[Start of Attachment]
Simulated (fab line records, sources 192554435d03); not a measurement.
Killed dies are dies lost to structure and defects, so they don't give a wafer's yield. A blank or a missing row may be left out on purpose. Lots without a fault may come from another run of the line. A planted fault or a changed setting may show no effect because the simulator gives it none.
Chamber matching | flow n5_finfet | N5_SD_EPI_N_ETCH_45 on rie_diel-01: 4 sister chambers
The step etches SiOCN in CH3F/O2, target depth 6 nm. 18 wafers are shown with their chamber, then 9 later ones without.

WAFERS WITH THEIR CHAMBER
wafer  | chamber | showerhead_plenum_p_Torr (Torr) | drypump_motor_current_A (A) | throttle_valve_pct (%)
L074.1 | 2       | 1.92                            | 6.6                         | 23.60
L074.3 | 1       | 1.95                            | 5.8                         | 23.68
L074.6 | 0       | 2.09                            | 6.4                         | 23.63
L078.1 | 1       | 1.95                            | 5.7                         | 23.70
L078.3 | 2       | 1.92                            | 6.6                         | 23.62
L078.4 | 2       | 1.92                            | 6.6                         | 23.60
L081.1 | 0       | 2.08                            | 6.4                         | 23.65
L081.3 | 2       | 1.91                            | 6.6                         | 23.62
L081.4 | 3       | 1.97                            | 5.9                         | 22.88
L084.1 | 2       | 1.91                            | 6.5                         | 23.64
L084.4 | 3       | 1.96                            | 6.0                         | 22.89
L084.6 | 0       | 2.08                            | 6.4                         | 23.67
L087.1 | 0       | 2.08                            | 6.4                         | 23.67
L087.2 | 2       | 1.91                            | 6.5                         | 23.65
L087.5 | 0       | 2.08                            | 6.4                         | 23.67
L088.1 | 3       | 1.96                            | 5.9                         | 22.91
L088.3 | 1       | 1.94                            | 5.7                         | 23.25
[End of Attachment]

**ACTIVITY:** All of the data should be retyped exactly.

**ANSWER AREA:**
Simulated (fab line records, sources 192554435d03); not a measurement.
Killed dies are dies lost to structure and defects, so they don't give a wafer's yield. A blank or a missing row may be left out on purpose. Lots without a fault may come from another run of the line. A planted fault or a changed setting may show no effect because the simulator gives it none.
Chamber matching | flow n5_finfet | N5_SD_EPI_N_ETCH_45 on rie_diel-01: 4 sister chambers
The step etches SiOCN in CH3F/O2, target depth 6 nm. 18 wafers are shown with their chamber, then 9 later ones without.

WAFERS WITH THEIR CHAMBER
wafer  | chamber | showerhead_plenum_p_Torr (Torr) | drypump_motor_current_A (A) | throttle_valve_pct (%)
L074.1 | 2       | 1.92                            | 6.6                         | 23.60
L074.3 | 1       | 1.95                            | 5.8                         | 23.68
L074.6 | 0       | 2.09                            | 6.4                         | 23.63
L078.1 | 1       | 1.95                            | 5.7                         | 23.70
L078.3 | 2       | 1.92                            | 6.6                         | 23.62
L078.4 | 2       | 1.92                            | 6.6                         | 23.60
L081.1 | 0       | 2.08                            | 6.4                         | 23.65
L081.3 | 2       | 1.91                            | 6.6                         | 23.62
L081.4 | 3       | 1.97                            | 5.9                         | 22.88
L084.1 | 2       | 1.91                            | 6.5                         | 23.64
L084.4 | 3       | 1.96                            | 6.0                         | 22.89
L084.6 | 0       | 2.08                            | 6.4                         | 23.67
L087.1 | 0       | 2.08                            | 6.4                         | 23.67
L087.2 | 2       | 1.91                            | 6.5                         | 23.65
L087.5 | 0       | 2.08                            | 6.4                         | 23.67
L088.1 | 3       | 1.96                            | 5.9                         | 22.91
L088.3 | 1       | 1.94                            | 5.7                         | 23.25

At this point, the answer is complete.